◆ EXERCISE
Beginning with the line that contains "Selected run-to-run steps" in the material below, print each line exactly until the line that contains "Run 36 -> 37: set_sccm" has been printed, then stop.

◆ SOURCE DATA
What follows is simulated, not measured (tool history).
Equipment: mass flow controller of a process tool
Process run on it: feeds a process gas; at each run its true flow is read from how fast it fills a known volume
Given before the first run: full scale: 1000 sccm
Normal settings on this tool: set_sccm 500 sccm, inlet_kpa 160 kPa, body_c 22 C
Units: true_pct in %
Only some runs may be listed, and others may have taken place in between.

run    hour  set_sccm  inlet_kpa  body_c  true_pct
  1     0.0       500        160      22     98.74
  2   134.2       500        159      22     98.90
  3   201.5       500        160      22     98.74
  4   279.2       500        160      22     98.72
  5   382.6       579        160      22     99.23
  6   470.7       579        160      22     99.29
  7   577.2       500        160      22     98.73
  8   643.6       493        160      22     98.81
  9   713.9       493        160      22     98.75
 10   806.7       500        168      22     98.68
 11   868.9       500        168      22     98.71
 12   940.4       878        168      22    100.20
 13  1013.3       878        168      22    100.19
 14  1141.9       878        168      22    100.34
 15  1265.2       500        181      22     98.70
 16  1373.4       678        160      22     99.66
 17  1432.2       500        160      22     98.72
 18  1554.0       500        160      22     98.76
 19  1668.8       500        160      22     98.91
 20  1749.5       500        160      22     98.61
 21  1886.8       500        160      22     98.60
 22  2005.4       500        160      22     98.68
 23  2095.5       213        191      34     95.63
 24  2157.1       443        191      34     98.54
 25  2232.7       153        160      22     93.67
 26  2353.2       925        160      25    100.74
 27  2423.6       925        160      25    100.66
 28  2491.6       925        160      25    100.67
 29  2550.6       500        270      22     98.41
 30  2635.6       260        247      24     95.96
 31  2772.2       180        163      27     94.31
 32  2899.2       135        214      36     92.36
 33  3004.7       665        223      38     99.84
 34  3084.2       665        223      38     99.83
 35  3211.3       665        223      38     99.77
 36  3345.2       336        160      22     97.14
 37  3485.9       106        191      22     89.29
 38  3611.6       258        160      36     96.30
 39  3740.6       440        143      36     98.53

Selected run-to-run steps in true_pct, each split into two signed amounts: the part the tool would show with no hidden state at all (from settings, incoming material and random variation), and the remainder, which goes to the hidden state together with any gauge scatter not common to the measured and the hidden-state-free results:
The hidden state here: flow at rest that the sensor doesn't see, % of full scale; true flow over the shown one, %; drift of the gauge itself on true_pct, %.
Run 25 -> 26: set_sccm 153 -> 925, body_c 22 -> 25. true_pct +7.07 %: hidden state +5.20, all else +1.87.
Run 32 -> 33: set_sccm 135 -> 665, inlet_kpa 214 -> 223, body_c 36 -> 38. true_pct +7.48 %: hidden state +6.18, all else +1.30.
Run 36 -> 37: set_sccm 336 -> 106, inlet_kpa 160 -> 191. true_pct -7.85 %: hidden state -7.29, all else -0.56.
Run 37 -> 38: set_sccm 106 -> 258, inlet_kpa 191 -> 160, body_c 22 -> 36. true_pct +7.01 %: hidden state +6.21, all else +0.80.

◆ TASK SOLUTION
Selected run-to-run steps in true_pct, each split into two signed amounts: the part the tool would show with no hidden state at all (from settings, incoming material and random variation), and the remainder, which goes to the hidden state together with any gauge scatter not common to the measured and the hidden-state-free results:
The hidden state here: flow at rest that the sensor doesn't see, % of full scale; true flow over the shown one, %; drift of the gauge itself on true_pct, %.
Run 25 -> 26: set_sccm 153 -> 925, body_c 22 -> 25. true_pct +7.07 %: hidden state +5.20, all else +1.87.
Run 32 -> 33: set_sccm 135 -> 665, inlet_kpa 214 -> 223, body_c 36 -> 38. true_pct +7.48 %: hidden state +6.18, all else +1.30.
Run 36 -> 37: set_sccm 336 -> 106, inlet_kpa 160 -> 191. true_pct -7.85 %: hidden state -7.29, all else -0.56.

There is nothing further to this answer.